>>>
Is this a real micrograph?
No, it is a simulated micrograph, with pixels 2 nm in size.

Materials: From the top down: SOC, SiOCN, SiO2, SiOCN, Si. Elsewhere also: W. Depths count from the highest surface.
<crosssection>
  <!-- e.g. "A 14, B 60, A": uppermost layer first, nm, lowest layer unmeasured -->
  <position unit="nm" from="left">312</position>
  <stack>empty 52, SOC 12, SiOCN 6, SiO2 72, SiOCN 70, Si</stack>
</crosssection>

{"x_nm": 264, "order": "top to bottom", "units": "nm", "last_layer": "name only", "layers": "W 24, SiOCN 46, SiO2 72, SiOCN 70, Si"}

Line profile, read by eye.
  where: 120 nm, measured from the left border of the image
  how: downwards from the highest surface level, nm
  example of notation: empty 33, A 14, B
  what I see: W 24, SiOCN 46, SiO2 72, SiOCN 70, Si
<<<

◆ **ACTIVITY**
Exactly as it stands, output the whole listing.

◆ **RESPONSE**
Is this a real micrograph?
No, it is a simulated micrograph, with pixels 2 nm in size.

Materials: From the top down: SOC, SiOCN, SiO2, SiOCN, Si. Elsewhere also: W. Depths count from the highest surface.
<crosssection>
  <!-- e.g. "A 14, B 60, A": uppermost layer first, nm, lowest layer unmeasured -->
  <position unit="nm" from="left">312</position>
  <stack>empty 52, SOC 12, SiOCN 6, SiO2 72, SiOCN 70, Si</stack>
</crosssection>

{"x_nm": 264, "order": "top to bottom", "units": "nm", "last_layer": "name only", "layers": "W 24, SiOCN 46, SiO2 72, SiOCN 70, Si"}

Line profile, read by eye.
  where: 120 nm, measured from the left border of the image
  how: downwards from the highest surface level, nm
  example of notation: empty 33, A 14, B
  what I see: W 24, SiOCN 46, SiO2 72, SiOCN 70, Si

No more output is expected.